▶ [LISTED RECORDS]:
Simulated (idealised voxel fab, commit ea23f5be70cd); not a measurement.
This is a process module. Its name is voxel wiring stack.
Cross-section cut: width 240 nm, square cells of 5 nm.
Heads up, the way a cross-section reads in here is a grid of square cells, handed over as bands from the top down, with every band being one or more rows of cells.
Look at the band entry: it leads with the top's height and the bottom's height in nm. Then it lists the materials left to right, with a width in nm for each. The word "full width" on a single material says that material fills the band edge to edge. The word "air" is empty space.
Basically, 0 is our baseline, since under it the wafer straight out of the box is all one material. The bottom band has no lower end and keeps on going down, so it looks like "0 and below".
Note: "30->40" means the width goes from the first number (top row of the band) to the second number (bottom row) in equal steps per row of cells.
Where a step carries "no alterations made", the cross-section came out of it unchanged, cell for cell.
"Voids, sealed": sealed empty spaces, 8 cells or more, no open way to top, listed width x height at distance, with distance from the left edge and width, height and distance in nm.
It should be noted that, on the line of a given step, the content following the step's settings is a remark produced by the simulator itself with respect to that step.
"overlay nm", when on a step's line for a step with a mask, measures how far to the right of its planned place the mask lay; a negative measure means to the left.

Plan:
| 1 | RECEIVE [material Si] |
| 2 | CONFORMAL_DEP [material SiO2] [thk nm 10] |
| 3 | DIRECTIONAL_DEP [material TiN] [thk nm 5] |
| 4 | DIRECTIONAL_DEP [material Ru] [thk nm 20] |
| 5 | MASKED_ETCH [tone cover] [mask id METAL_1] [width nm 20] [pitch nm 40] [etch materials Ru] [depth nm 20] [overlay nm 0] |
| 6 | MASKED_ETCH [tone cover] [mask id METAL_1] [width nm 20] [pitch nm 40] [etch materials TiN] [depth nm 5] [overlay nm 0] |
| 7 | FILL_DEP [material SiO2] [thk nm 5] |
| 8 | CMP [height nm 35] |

▶ [EXERCISE]:
Write out exactly the lines from the start of the material through the line with "Cross-section cut: width". No other output is expected.

▶ [EXERCISE RESPONSE]:
Simulated (idealised voxel fab, commit ea23f5be70cd); not a measurement.
This is a process module. Its name is voxel wiring stack.
Cross-section cut: width 240 nm, square cells of 5 nm.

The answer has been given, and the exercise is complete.